#### [Brief]
Restate the data that follows exactly as it stands, beginning with the first line and ending with the line that contains "Run 3, hour".

#### [Given information]
──────────────────────────────

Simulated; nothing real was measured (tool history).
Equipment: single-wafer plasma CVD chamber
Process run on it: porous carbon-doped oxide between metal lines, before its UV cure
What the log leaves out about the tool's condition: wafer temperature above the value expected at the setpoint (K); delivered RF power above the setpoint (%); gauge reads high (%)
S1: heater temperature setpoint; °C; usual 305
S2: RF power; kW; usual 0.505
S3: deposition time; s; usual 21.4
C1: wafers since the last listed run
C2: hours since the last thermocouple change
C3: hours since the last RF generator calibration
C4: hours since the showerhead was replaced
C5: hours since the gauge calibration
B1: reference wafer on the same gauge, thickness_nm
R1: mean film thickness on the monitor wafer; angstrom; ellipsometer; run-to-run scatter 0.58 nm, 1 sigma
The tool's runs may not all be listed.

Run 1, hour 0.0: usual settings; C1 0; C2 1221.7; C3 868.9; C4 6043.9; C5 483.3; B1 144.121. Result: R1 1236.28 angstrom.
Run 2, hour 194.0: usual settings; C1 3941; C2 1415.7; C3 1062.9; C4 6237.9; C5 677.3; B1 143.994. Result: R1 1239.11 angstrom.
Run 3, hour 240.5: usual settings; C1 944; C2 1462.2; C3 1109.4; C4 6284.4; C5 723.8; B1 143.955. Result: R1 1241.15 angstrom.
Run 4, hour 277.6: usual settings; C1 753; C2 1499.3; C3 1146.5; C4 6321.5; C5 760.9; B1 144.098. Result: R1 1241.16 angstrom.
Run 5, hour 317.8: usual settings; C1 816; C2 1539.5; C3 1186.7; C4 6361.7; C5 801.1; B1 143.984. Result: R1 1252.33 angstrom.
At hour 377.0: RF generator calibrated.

──────────────────────────────

#### [Answer area]
Simulated; nothing real was measured (tool history).
Equipment: single-wafer plasma CVD chamber
Process run on it: porous carbon-doped oxide between metal lines, before its UV cure
What the log leaves out about the tool's condition: wafer temperature above the value expected at the setpoint (K); delivered RF power above the setpoint (%); gauge reads high (%)
S1: heater temperature setpoint; °C; usual 305
S2: RF power; kW; usual 0.505
S3: deposition time; s; usual 21.4
C1: wafers since the last listed run
C2: hours since the last thermocouple change
C3: hours since the last RF generator calibration
C4: hours since the showerhead was replaced
C5: hours since the gauge calibration
B1: reference wafer on the same gauge, thickness_nm
R1: mean film thickness on the monitor wafer; angstrom; ellipsometer; run-to-run scatter 0.58 nm, 1 sigma
The tool's runs may not all be listed.

Run 1, hour 0.0: usual settings; C1 0; C2 1221.7; C3 868.9; C4 6043.9; C5 483.3; B1 144.121. Result: R1 1236.28 angstrom.
Run 2, hour 194.0: usual settings; C1 3941; C2 1415.7; C3 1062.9; C4 6237.9; C5 677.3; B1 143.994. Result: R1 1239.11 angstrom.
Run 3, hour 240.5: usual settings; C1 944; C2 1462.2; C3 1109.4; C4 6284.4; C5 723.8; B1 143.955. Result: R1 1241.15 angstrom.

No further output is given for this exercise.